.....

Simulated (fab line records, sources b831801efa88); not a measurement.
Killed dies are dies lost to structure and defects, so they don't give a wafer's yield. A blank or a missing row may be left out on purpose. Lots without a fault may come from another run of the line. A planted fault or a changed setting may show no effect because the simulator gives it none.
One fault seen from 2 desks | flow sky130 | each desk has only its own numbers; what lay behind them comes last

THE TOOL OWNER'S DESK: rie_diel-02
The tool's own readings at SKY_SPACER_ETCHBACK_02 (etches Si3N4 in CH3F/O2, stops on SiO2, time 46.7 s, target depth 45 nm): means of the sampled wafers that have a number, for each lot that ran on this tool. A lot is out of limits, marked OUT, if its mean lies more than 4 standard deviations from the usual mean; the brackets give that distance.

.....

◆ Assigned task: Extract the complete listing above, reproducing each line exactly.

◆ Task response:
Simulated (fab line records, sources b831801efa88); not a measurement.
Killed dies are dies lost to structure and defects, so they don't give a wafer's yield. A blank or a missing row may be left out on purpose. Lots without a fault may come from another run of the line. A planted fault or a changed setting may show no effect because the simulator gives it none.
One fault seen from 2 desks | flow sky130 | each desk has only its own numbers; what lay behind them comes last

THE TOOL OWNER'S DESK: rie_diel-02
The tool's own readings at SKY_SPACER_ETCHBACK_02 (etches Si3N4 in CH3F/O2, stops on SiO2, time 46.7 s, target depth 45 nm): means of the sampled wafers that have a number, for each lot that ran on this tool. A lot is out of limits, marked OUT, if its mean lies more than 4 standard deviations from the usual mean; the brackets give that distance.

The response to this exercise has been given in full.